Data section:
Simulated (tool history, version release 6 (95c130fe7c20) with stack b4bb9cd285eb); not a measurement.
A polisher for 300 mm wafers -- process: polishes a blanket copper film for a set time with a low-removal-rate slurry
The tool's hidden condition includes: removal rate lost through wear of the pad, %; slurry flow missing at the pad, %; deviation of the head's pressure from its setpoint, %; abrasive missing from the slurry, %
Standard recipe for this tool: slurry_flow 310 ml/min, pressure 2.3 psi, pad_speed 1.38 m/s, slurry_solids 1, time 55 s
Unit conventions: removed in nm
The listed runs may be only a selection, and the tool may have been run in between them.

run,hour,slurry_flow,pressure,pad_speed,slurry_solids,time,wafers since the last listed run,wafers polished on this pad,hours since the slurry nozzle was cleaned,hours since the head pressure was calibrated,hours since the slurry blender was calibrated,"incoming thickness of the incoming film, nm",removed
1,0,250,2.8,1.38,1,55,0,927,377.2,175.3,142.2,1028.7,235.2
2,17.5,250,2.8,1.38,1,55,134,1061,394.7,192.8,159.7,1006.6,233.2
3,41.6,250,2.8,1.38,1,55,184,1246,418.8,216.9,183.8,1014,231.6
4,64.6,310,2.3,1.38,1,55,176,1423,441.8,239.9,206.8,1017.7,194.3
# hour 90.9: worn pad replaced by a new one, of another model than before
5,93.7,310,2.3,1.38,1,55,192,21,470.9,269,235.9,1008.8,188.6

Work order:
Copy the records above faithfully. Begin at their first line, end at the line containing "1,0,250,2.8,1.38,1,55,0,927,377.2,175.3,142.2,1028.7,235.2", and include nothing else.

Reply:
Simulated (tool history, version release 6 (95c130fe7c20) with stack b4bb9cd285eb); not a measurement.
A polisher for 300 mm wafers -- process: polishes a blanket copper film for a set time with a low-removal-rate slurry
The tool's hidden condition includes: removal rate lost through wear of the pad, %; slurry flow missing at the pad, %; deviation of the head's pressure from its setpoint, %; abrasive missing from the slurry, %
Standard recipe for this tool: slurry_flow 310 ml/min, pressure 2.3 psi, pad_speed 1.38 m/s, slurry_solids 1, time 55 s
Unit conventions: removed in nm
The listed runs may be only a selection, and the tool may have been run in between them.

run,hour,slurry_flow,pressure,pad_speed,slurry_solids,time,wafers since the last listed run,wafers polished on this pad,hours since the slurry nozzle was cleaned,hours since the head pressure was calibrated,hours since the slurry blender was calibrated,"incoming thickness of the incoming film, nm",removed
1,0,250,2.8,1.38,1,55,0,927,377.2,175.3,142.2,1028.7,235.2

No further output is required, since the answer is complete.